» Required action: Everything in the data below is left aside except the lines from the one containing "At NHARC_A_ONON_D2_THK_MEAS_14 the" through the one containing "L126 | day 16"; repeat those exactly.

* * * * *

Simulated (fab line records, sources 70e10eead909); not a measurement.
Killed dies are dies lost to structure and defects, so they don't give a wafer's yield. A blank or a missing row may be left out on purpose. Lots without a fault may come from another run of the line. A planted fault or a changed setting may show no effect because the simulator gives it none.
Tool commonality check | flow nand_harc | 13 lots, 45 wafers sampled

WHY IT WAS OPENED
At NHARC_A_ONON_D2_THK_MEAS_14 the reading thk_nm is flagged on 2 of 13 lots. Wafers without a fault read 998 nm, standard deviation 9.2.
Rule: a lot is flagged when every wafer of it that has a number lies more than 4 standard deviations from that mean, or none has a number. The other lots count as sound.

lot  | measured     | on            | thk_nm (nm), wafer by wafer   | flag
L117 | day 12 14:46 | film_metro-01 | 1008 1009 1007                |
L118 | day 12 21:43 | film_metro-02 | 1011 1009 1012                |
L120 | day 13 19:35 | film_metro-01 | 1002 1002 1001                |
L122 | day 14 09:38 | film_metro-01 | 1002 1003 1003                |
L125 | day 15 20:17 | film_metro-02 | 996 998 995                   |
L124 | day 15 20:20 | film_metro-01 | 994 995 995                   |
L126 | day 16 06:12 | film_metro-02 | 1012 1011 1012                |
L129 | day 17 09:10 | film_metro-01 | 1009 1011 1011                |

* * * * *

» Task solution:
At NHARC_A_ONON_D2_THK_MEAS_14 the reading thk_nm is flagged on 2 of 13 lots. Wafers without a fault read 998 nm, standard deviation 9.2.
Rule: a lot is flagged when every wafer of it that has a number lies more than 4 standard deviations from that mean, or none has a number. The other lots count as sound.

lot  | measured     | on            | thk_nm (nm), wafer by wafer   | flag
L117 | day 12 14:46 | film_metro-01 | 1008 1009 1007                |
L118 | day 12 21:43 | film_metro-02 | 1011 1009 1012                |
L120 | day 13 19:35 | film_metro-01 | 1002 1002 1001                |
L122 | day 14 09:38 | film_metro-01 | 1002 1003 1003                |
L125 | day 15 20:17 | film_metro-02 | 996 998 995                   |
L124 | day 15 20:20 | film_metro-01 | 994 995 995                   |
L126 | day 16 06:12 | film_metro-02 | 1012 1011 1012                |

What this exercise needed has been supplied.